WORK ITEM: The listing is to be duplicated in full, exactly as written.

INFORMATION SUPPLIED:
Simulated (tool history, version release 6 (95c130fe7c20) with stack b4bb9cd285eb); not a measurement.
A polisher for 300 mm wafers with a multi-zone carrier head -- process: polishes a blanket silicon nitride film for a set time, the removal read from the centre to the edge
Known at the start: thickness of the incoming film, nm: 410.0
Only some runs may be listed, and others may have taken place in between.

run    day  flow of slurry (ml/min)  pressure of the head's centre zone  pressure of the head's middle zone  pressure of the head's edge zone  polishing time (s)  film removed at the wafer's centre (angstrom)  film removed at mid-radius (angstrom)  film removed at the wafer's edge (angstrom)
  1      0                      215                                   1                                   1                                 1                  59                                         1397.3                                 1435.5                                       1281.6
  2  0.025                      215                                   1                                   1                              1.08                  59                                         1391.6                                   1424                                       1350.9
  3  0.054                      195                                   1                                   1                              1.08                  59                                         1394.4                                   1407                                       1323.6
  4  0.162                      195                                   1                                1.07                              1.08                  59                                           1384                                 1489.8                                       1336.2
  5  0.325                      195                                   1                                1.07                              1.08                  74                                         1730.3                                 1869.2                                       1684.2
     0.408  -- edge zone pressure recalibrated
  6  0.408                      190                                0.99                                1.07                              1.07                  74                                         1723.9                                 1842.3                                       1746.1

SOLUTION:
Simulated (tool history, version release 6 (95c130fe7c20) with stack b4bb9cd285eb); not a measurement.
A polisher for 300 mm wafers with a multi-zone carrier head -- process: polishes a blanket silicon nitride film for a set time, the removal read from the centre to the edge
Known at the start: thickness of the incoming film, nm: 410.0
Only some runs may be listed, and others may have taken place in between.

run    day  flow of slurry (ml/min)  pressure of the head's centre zone  pressure of the head's middle zone  pressure of the head's edge zone  polishing time (s)  film removed at the wafer's centre (angstrom)  film removed at mid-radius (angstrom)  film removed at the wafer's edge (angstrom)
  1      0                      215                                   1                                   1                                 1                  59                                         1397.3                                 1435.5                                       1281.6
  2  0.025                      215                                   1                                   1                              1.08                  59                                         1391.6                                   1424                                       1350.9
  3  0.054                      195                                   1                                   1                              1.08                  59                                         1394.4                                   1407                                       1323.6
  4  0.162                      195                                   1                                1.07                              1.08                  59                                           1384                                 1489.8                                       1336.2
  5  0.325                      195                                   1                                1.07                              1.08                  74                                         1730.3                                 1869.2                                       1684.2
     0.408  -- edge zone pressure recalibrated
  6  0.408                      190                                0.99                                1.07                              1.07                  74                                         1723.9                                 1842.3                                       1746.1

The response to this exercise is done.